Give back exactly the lines of the material below, starting with the line with "Vapour coater for" and going on through the line with "thickness of the film (um): step".

== Supplied entries ==
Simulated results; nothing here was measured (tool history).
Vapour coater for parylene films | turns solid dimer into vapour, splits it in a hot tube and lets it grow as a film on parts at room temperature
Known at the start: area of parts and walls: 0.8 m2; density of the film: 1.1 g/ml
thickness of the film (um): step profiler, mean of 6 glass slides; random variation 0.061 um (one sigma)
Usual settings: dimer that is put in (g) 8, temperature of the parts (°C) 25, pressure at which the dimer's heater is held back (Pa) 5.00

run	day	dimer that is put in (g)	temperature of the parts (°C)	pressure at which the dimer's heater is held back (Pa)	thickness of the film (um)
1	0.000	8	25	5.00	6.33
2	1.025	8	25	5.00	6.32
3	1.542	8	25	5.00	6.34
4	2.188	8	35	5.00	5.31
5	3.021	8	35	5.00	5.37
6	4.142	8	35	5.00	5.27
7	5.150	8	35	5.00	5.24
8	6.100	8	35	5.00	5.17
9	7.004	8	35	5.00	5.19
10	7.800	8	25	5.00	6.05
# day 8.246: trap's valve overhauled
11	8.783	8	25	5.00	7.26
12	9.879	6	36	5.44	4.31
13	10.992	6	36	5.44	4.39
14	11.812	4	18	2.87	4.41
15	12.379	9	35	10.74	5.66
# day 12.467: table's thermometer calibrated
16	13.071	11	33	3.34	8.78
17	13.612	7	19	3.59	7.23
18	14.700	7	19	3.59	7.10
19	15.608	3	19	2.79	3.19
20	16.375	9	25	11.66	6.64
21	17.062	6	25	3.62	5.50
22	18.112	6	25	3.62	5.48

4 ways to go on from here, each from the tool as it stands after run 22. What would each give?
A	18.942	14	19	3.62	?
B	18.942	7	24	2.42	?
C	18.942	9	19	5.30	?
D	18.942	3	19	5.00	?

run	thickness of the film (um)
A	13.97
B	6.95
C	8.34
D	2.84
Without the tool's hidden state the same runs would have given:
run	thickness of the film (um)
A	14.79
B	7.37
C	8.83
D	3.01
===

Answer section
Vapour coater for parylene films | turns solid dimer into vapour, splits it in a hot tube and lets it grow as a film on parts at room temperature
Known at the start: area of parts and walls: 0.8 m2; density of the film: 1.1 g/ml
thickness of the film (um): step profiler, mean of 6 glass slides; random variation 0.061 um (one sigma)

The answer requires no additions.